** Study material follows **
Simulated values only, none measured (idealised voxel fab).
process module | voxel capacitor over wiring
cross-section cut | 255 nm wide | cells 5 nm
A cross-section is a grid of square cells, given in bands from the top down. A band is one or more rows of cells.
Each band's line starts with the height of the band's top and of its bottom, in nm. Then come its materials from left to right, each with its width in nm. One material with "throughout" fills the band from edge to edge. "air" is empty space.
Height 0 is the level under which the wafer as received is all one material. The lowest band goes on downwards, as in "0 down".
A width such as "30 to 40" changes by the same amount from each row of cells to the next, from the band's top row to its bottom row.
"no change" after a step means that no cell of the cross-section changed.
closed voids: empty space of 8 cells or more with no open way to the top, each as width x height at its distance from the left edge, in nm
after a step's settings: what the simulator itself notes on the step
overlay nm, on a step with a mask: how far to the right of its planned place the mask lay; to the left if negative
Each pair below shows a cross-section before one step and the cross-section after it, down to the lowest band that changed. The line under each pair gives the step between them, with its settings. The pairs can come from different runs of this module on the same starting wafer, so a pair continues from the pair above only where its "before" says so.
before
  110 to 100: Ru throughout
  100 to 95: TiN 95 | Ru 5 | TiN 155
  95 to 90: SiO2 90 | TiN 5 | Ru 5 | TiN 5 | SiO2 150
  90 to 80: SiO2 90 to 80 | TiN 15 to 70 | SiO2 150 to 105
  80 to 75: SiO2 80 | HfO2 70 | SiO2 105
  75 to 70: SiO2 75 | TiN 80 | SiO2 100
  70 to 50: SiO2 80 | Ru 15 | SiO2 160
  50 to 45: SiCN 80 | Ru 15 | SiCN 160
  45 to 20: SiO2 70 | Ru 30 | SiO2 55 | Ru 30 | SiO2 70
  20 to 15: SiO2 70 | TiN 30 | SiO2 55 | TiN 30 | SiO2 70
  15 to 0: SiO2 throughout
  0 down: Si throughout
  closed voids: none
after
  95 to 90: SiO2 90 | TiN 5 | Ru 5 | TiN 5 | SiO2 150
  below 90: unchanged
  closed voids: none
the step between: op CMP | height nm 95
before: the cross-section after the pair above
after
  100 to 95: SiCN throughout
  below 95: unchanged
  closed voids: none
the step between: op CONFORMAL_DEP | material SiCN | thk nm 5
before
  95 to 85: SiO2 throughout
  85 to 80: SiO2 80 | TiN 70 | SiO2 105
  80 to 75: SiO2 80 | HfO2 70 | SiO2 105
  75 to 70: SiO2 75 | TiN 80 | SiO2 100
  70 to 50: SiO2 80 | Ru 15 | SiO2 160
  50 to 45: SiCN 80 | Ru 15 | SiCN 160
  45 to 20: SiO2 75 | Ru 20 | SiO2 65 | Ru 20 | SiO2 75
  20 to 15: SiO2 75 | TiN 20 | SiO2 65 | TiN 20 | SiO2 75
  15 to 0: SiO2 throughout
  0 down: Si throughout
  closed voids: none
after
** End of Study material **

**Assigned task**. Each line from the top of the entries above through the line containing "closed voids: empty" must be transcribed exactly, and no other line may appear.

**Your solution**.
Simulated values only, none measured (idealised voxel fab).
process module | voxel capacitor over wiring
cross-section cut | 255 nm wide | cells 5 nm
A cross-section is a grid of square cells, given in bands from the top down. A band is one or more rows of cells.
Each band's line starts with the height of the band's top and of its bottom, in nm. Then come its materials from left to right, each with its width in nm. One material with "throughout" fills the band from edge to edge. "air" is empty space.
Height 0 is the level under which the wafer as received is all one material. The lowest band goes on downwards, as in "0 down".
A width such as "30 to 40" changes by the same amount from each row of cells to the next, from the band's top row to its bottom row.
"no change" after a step means that no cell of the cross-section changed.
closed voids: empty space of 8 cells or more with no open way to the top, each as width x height at its distance from the left edge, in nm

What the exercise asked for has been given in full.